:: DATA SECTION ::
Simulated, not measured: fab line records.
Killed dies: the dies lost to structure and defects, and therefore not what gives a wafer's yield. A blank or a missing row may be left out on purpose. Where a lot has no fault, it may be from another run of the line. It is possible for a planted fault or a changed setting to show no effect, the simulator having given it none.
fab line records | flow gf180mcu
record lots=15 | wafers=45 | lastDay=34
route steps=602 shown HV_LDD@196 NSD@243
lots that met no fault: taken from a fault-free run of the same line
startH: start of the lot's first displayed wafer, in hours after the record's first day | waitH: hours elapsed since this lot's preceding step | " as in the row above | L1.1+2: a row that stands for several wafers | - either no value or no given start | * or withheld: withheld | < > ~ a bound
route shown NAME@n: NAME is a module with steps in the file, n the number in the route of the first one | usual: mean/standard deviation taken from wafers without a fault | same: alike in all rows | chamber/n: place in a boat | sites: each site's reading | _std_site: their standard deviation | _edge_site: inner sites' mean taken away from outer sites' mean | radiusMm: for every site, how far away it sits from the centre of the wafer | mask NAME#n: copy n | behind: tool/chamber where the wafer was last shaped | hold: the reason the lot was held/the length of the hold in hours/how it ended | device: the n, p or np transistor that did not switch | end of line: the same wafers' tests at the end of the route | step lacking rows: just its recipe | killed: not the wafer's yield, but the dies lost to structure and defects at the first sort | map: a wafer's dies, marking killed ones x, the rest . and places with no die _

:: WORK INSTRUCTION ::
Without leaving anything out, output all of the data above exactly.

:: WORKED SOLUTION ::
Simulated, not measured: fab line records.
Killed dies: the dies lost to structure and defects, and therefore not what gives a wafer's yield. A blank or a missing row may be left out on purpose. Where a lot has no fault, it may be from another run of the line. It is possible for a planted fault or a changed setting to show no effect, the simulator having given it none.
fab line records | flow gf180mcu
record lots=15 | wafers=45 | lastDay=34
route steps=602 shown HV_LDD@196 NSD@243
lots that met no fault: taken from a fault-free run of the same line
startH: start of the lot's first displayed wafer, in hours after the record's first day | waitH: hours elapsed since this lot's preceding step | " as in the row above | L1.1+2: a row that stands for several wafers | - either no value or no given start | * or withheld: withheld | < > ~ a bound
route shown NAME@n: NAME is a module with steps in the file, n the number in the route of the first one | usual: mean/standard deviation taken from wafers without a fault | same: alike in all rows | chamber/n: place in a boat | sites: each site's reading | _std_site: their standard deviation | _edge_site: inner sites' mean taken away from outer sites' mean | radiusMm: for every site, how far away it sits from the centre of the wafer | mask NAME#n: copy n | behind: tool/chamber where the wafer was last shaped | hold: the reason the lot was held/the length of the hold in hours/how it ended | device: the n, p or np transistor that did not switch | end of line: the same wafers' tests at the end of the route | step lacking rows: just its recipe | killed: not the wafer's yield, but the dies lost to structure and defects at the first sort | map: a wafer's dies, marking killed ones x, the rest . and places with no die _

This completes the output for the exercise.